Repeat exactly the lines from the start of the records below through the line that contains "run 11 hour=48.8", including both.

────────────────────────────────────────

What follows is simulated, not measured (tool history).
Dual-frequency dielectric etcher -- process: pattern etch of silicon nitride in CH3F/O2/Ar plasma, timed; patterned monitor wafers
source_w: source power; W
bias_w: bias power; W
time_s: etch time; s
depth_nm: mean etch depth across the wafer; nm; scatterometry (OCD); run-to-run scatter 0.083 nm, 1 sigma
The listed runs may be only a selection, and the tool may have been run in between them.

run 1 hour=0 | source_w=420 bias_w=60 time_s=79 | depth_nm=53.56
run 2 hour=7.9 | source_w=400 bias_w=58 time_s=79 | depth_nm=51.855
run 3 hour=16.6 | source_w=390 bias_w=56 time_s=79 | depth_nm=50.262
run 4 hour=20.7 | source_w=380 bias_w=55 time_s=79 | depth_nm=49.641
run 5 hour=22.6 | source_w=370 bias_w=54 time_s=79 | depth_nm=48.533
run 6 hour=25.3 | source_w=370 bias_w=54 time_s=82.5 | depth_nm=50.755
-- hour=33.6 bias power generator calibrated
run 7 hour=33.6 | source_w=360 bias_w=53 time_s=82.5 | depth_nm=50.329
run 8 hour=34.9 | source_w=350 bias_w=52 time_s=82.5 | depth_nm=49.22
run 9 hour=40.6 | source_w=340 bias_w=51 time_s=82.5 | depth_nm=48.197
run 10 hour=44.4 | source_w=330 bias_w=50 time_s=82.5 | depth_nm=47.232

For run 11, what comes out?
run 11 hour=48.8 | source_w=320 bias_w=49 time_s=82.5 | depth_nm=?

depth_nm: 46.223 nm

────────────────────────────────────────

■ **Response**
What follows is simulated, not measured (tool history).
Dual-frequency dielectric etcher -- process: pattern etch of silicon nitride in CH3F/O2/Ar plasma, timed; patterned monitor wafers
source_w: source power; W
bias_w: bias power; W
time_s: etch time; s
depth_nm: mean etch depth across the wafer; nm; scatterometry (OCD); run-to-run scatter 0.083 nm, 1 sigma
The listed runs may be only a selection, and the tool may have been run in between them.

run 1 hour=0 | source_w=420 bias_w=60 time_s=79 | depth_nm=53.56
run 2 hour=7.9 | source_w=400 bias_w=58 time_s=79 | depth_nm=51.855
run 3 hour=16.6 | source_w=390 bias_w=56 time_s=79 | depth_nm=50.262
run 4 hour=20.7 | source_w=380 bias_w=55 time_s=79 | depth_nm=49.641
run 5 hour=22.6 | source_w=370 bias_w=54 time_s=79 | depth_nm=48.533
run 6 hour=25.3 | source_w=370 bias_w=54 time_s=82.5 | depth_nm=50.755
-- hour=33.6 bias power generator calibrated
run 7 hour=33.6 | source_w=360 bias_w=53 time_s=82.5 | depth_nm=50.329
run 8 hour=34.9 | source_w=350 bias_w=52 time_s=82.5 | depth_nm=49.22
run 9 hour=40.6 | source_w=340 bias_w=51 time_s=82.5 | depth_nm=48.197
run 10 hour=44.4 | source_w=330 bias_w=50 time_s=82.5 | depth_nm=47.232

For run 11, what comes out?
run 11 hour=48.8 | source_w=320 bias_w=49 time_s=82.5 | depth_nm=?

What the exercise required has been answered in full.